* ACTIVITY: Reproduce every entry exactly, without alteration.

* DATA SHOWN:
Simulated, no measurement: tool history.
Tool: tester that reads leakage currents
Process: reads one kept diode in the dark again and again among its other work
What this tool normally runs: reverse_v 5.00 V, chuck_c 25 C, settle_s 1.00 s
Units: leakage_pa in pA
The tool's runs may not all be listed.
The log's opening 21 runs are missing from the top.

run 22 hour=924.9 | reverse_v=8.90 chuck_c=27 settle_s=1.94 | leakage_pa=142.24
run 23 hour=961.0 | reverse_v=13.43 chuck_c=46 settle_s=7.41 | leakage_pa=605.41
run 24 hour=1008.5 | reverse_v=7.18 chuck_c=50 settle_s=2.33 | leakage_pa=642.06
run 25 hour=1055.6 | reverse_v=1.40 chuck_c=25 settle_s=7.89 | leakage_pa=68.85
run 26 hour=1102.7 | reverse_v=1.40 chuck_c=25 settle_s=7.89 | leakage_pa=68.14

* EXERCISE SOLUTION:
Simulated, no measurement: tool history.
Tool: tester that reads leakage currents
Process: reads one kept diode in the dark again and again among its other work
What this tool normally runs: reverse_v 5.00 V, chuck_c 25 C, settle_s 1.00 s
Units: leakage_pa in pA
The tool's runs may not all be listed.
The log's opening 21 runs are missing from the top.

run 22 hour=924.9 | reverse_v=8.90 chuck_c=27 settle_s=1.94 | leakage_pa=142.24
run 23 hour=961.0 | reverse_v=13.43 chuck_c=46 settle_s=7.41 | leakage_pa=605.41
run 24 hour=1008.5 | reverse_v=7.18 chuck_c=50 settle_s=2.33 | leakage_pa=642.06
run 25 hour=1055.6 | reverse_v=1.40 chuck_c=25 settle_s=7.89 | leakage_pa=68.85
run 26 hour=1102.7 | reverse_v=1.40 chuck_c=25 settle_s=7.89 | leakage_pa=68.14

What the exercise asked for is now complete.